Assignment >> Beginning at the line containing "Okay, so, if" in the material below and ending at the line containing "</measurement>", return each line exactly and add nothing.

[Recorded data Boundary: Start]
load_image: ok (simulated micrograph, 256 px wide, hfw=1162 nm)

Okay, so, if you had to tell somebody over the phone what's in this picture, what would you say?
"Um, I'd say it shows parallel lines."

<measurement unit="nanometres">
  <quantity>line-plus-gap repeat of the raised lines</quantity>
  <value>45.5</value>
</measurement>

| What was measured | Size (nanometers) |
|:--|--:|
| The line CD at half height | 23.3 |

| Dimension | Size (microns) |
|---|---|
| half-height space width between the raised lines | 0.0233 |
[Recorded data Boundary: End]

Response area >>
Okay, so, if you had to tell somebody over the phone what's in this picture, what would you say?
"Um, I'd say it shows parallel lines."

<measurement unit="nanometres">
  <quantity>line-plus-gap repeat of the raised lines</quantity>
  <value>45.5</value>
</measurement>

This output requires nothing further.